## Stored data
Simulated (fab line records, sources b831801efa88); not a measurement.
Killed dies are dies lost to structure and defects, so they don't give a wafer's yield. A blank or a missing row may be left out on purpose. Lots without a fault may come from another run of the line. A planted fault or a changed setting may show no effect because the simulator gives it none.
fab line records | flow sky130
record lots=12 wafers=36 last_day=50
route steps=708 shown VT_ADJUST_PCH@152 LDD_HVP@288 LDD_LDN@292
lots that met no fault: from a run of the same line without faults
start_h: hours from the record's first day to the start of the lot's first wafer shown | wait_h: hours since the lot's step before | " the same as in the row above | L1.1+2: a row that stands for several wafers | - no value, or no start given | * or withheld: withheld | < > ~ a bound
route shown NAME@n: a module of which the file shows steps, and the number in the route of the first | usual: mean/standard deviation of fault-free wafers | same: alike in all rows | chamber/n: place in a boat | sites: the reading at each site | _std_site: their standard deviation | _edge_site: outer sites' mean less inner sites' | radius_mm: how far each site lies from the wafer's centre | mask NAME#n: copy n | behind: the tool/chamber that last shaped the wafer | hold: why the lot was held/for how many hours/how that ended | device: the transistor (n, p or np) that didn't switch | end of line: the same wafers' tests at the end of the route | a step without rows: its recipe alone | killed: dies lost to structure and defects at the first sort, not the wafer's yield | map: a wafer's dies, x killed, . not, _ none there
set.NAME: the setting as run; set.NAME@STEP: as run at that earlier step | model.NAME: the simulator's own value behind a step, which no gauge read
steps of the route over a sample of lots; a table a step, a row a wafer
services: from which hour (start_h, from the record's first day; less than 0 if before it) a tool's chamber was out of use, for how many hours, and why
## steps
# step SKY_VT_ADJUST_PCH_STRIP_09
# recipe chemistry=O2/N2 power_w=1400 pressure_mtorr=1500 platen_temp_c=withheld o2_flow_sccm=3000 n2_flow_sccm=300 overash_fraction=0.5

## Assignment
The response should be the listing above, limited to the lines between the one holding "record lots=12 wafers=36 last_day=50" and the one holding "start_h: hours from", inclusive, reproduced exactly.

## Result
record lots=12 wafers=36 last_day=50
route steps=708 shown VT_ADJUST_PCH@152 LDD_HVP@288 LDD_LDN@292
lots that met no fault: from a run of the same line without faults
start_h: hours from the record's first day to the start of the lot's first wafer shown | wait_h: hours since the lot's step before | " the same as in the row above | L1.1+2: a row that stands for several wafers | - no value, or no start given | * or withheld: withheld | < > ~ a bound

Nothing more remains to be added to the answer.